START DATA LISTING

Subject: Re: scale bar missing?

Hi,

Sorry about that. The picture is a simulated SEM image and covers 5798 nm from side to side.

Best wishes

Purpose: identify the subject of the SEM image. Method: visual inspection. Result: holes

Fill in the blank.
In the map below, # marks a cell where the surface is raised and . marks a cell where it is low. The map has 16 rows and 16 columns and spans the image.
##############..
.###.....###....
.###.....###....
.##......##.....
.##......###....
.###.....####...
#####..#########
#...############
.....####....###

END DATA LISTING

• [WORK TASK]
The listing must be repeated in full, with nothing altered.

• [EXPECTED ANSWER]
Subject: Re: scale bar missing?

Hi,

Sorry about that. The picture is a simulated SEM image and covers 5798 nm from side to side.

Best wishes

Purpose: identify the subject of the SEM image. Method: visual inspection. Result: holes

Fill in the blank.
In the map below, # marks a cell where the surface is raised and . marks a cell where it is low. The map has 16 rows and 16 columns and spans the image.
##############..
.###.....###....
.###.....###....
.##......##.....
.##......###....
.###.....####...
#####..#########
#...############
.....####....###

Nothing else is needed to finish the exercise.